[Start of section]

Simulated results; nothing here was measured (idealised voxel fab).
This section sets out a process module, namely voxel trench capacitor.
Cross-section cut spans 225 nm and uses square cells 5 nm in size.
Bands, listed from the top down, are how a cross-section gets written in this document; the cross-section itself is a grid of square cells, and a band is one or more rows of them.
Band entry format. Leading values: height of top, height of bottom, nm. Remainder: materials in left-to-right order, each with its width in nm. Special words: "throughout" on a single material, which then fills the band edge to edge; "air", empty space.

[End of section]

Transcribe the whole listing with every word preserved.

→ Written solution
Simulated results; nothing here was measured (idealised voxel fab).
This section sets out a process module, namely voxel trench capacitor.
Cross-section cut spans 225 nm and uses square cells 5 nm in size.
Bands, listed from the top down, are how a cross-section gets written in this document; the cross-section itself is a grid of square cells, and a band is one or more rows of them.
Band entry format. Leading values: height of top, height of bottom, nm. Remainder: materials in left-to-right order, each with its width in nm. Special words: "throughout" on a single material, which then fills the band edge to edge; "air", empty space.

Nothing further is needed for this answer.